----- Extracted information

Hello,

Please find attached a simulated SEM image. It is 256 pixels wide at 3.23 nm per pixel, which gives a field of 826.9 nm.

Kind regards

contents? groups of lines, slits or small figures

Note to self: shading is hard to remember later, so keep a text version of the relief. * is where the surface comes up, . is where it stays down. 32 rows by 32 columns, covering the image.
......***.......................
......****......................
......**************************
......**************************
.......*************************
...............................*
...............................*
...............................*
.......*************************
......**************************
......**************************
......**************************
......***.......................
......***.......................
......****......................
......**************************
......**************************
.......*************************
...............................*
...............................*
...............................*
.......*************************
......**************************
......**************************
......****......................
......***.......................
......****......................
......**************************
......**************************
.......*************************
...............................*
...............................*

----------

Work item ::
In the answer, the lines from the first line of the data above through the line containing "contents? groups of" must appear exactly as written, with nothing else.

Answer section ::
Hello,

Please find attached a simulated SEM image. It is 256 pixels wide at 3.23 nm per pixel, which gives a field of 826.9 nm.

Kind regards

contents? groups of lines, slits or small figures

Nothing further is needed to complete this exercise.